• GIVEN INFORMATION:
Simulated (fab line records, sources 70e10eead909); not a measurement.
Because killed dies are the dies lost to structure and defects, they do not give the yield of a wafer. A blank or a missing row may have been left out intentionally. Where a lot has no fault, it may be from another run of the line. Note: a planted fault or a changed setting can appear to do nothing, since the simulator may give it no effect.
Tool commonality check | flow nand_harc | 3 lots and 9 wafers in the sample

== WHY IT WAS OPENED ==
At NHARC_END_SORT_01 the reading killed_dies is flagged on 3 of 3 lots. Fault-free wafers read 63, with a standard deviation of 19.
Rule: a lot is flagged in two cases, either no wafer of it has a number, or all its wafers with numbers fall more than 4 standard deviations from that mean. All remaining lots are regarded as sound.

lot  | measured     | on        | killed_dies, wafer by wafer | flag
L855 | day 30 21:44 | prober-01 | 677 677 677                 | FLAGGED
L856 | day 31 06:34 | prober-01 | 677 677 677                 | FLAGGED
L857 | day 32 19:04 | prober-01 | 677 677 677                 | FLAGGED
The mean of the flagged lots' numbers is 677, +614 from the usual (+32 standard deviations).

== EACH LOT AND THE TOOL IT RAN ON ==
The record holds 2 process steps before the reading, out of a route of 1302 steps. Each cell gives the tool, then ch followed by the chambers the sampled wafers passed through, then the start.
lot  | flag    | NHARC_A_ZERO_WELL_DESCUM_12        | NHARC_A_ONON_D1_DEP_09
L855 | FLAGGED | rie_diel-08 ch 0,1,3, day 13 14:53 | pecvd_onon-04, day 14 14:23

• WORK REQUEST:
Begin with the first line of the records and finish with the line containing "At NHARC_END_SORT_01 the". Reproduce those lines exactly, both ends included, and nothing else.

• WRITTEN ANSWER:
Simulated (fab line records, sources 70e10eead909); not a measurement.
Because killed dies are the dies lost to structure and defects, they do not give the yield of a wafer. A blank or a missing row may have been left out intentionally. Where a lot has no fault, it may be from another run of the line. Note: a planted fault or a changed setting can appear to do nothing, since the simulator may give it no effect.
Tool commonality check | flow nand_harc | 3 lots and 9 wafers in the sample

== WHY IT WAS OPENED ==
At NHARC_END_SORT_01 the reading killed_dies is flagged on 3 of 3 lots. Fault-free wafers read 63, with a standard deviation of 19.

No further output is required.